ASSIGNED TASK >>
Print the first line of the data below and every one after it, through the line containing "fab line records | flow gf180mcu", exactly as written.

EXTRACTED RECORDS >>
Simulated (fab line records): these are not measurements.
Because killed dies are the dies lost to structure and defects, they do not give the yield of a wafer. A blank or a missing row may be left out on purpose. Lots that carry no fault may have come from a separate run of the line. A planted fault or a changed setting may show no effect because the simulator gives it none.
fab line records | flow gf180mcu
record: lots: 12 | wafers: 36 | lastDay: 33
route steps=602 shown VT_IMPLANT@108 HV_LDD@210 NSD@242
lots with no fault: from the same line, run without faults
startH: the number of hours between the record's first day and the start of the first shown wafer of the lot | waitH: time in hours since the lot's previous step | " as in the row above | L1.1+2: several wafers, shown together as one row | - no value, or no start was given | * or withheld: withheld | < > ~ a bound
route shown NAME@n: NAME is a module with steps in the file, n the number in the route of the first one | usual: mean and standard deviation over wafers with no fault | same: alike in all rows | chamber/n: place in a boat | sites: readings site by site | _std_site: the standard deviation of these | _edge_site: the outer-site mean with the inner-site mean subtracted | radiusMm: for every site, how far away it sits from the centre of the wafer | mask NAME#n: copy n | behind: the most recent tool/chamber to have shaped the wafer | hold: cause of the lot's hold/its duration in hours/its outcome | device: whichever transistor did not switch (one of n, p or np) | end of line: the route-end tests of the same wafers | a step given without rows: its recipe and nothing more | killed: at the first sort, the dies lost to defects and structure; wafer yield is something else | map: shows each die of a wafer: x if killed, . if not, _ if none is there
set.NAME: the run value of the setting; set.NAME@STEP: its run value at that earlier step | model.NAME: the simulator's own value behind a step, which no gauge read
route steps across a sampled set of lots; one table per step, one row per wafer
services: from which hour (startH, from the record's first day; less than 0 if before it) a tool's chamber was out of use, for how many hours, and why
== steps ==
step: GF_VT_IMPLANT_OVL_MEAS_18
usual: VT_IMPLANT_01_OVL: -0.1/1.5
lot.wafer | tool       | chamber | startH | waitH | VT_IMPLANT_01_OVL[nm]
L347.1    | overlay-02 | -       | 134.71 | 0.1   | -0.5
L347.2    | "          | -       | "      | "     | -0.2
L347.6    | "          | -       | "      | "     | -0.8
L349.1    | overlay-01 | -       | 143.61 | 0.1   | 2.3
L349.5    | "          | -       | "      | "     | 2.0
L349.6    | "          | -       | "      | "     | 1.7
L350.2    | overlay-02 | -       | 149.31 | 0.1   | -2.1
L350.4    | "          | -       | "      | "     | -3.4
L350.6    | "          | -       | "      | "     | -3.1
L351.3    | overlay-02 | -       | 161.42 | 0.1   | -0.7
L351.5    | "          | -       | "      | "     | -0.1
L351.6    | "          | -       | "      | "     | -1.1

EXERCISE ANSWER >>
Simulated (fab line records): these are not measurements.
Because killed dies are the dies lost to structure and defects, they do not give the yield of a wafer. A blank or a missing row may be left out on purpose. Lots that carry no fault may have come from a separate run of the line. A planted fault or a changed setting may show no effect because the simulator gives it none.
fab line records | flow gf180mcu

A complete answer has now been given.